==== Record excerpts
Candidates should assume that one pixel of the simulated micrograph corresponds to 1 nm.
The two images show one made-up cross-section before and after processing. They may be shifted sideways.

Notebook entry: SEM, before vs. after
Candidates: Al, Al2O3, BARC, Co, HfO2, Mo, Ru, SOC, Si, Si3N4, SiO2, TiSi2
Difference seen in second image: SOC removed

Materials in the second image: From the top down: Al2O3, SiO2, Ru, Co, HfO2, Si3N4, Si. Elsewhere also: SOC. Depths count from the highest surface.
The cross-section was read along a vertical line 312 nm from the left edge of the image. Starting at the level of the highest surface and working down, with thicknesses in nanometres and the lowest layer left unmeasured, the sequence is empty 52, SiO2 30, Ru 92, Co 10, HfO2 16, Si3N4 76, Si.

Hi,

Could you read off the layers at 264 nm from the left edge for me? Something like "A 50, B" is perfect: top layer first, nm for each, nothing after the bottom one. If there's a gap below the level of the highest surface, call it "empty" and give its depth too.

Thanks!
========

Assigned task:
Please transcribe the data exactly from its first line. End with the line that contains "Materials in the".

Problem solution:
Candidates should assume that one pixel of the simulated micrograph corresponds to 1 nm.
The two images show one made-up cross-section before and after processing. They may be shifted sideways.

Notebook entry: SEM, before vs. after
Candidates: Al, Al2O3, BARC, Co, HfO2, Mo, Ru, SOC, Si, Si3N4, SiO2, TiSi2
Difference seen in second image: SOC removed

Materials in the second image: From the top down: Al2O3, SiO2, Ru, Co, HfO2, Si3N4, Si. Elsewhere also: SOC. Depths count from the highest surface.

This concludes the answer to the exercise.